# [ASSIGNED TASK]
Give again, word for word, every line in the entries below from the line with "This document writes" up to and including the line with "SiO2 | thk nm 5", and no other line.

━━━━━━━━━━━━━━━━

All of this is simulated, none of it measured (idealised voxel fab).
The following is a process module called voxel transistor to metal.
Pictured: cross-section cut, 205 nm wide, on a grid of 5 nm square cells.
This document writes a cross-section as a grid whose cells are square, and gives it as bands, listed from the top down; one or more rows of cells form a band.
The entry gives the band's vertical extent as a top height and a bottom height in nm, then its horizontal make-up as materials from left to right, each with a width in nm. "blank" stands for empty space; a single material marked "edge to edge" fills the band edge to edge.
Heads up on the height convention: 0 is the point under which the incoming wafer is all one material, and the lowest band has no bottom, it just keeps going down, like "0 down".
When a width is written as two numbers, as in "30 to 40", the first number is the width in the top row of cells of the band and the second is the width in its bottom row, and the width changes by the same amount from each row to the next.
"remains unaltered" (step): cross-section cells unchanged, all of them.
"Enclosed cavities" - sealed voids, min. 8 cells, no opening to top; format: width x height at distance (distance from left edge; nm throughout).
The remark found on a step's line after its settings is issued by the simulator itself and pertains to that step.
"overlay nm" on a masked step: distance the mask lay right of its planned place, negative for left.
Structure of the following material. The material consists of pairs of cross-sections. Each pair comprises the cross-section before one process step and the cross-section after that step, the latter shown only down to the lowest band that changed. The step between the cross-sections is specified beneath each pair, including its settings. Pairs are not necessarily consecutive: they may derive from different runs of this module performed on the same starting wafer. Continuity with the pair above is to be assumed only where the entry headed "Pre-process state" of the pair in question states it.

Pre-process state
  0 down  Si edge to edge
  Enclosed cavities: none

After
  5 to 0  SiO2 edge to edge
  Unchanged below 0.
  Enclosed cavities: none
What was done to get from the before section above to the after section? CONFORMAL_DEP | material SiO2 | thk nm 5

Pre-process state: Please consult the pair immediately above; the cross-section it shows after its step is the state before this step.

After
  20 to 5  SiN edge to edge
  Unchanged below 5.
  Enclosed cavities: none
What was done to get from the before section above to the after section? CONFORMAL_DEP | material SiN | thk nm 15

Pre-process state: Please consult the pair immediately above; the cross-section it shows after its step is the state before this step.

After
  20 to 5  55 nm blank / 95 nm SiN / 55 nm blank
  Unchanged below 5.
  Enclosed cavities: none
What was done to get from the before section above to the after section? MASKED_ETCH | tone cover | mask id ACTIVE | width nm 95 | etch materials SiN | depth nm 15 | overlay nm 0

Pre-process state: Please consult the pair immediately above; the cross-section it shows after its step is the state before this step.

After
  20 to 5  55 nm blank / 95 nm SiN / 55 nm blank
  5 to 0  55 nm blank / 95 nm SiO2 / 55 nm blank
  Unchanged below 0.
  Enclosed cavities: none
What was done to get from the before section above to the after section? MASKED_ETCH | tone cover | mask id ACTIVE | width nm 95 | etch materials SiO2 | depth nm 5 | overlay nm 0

━━━━━━━━━━━━━━━━

# [TASK ANSWER]
This document writes a cross-section as a grid whose cells are square, and gives it as bands, listed from the top down; one or more rows of cells form a band.
The entry gives the band's vertical extent as a top height and a bottom height in nm, then its horizontal make-up as materials from left to right, each with a width in nm. "blank" stands for empty space; a single material marked "edge to edge" fills the band edge to edge.
Heads up on the height convention: 0 is the point under which the incoming wafer is all one material, and the lowest band has no bottom, it just keeps going down, like "0 down".
When a width is written as two numbers, as in "30 to 40", the first number is the width in the top row of cells of the band and the second is the width in its bottom row, and the width changes by the same amount from each row to the next.
"remains unaltered" (step): cross-section cells unchanged, all of them.
"Enclosed cavities" - sealed voids, min. 8 cells, no opening to top; format: width x height at distance (distance from left edge; nm throughout).
The remark found on a step's line after its settings is issued by the simulator itself and pertains to that step.
"overlay nm" on a masked step: distance the mask lay right of its planned place, negative for left.
Structure of the following material. The material consists of pairs of cross-sections. Each pair comprises the cross-section before one process step and the cross-section after that step, the latter shown only down to the lowest band that changed. The step between the cross-sections is specified beneath each pair, including its settings. Pairs are not necessarily consecutive: they may derive from different runs of this module performed on the same starting wafer. Continuity with the pair above is to be assumed only where the entry headed "Pre-process state" of the pair in question states it.

Pre-process state
  0 down  Si edge to edge
  Enclosed cavities: none

After
  5 to 0  SiO2 edge to edge
  Unchanged below 0.
  Enclosed cavities: none
What was done to get from the before section above to the after section? CONFORMAL_DEP | material SiO2 | thk nm 5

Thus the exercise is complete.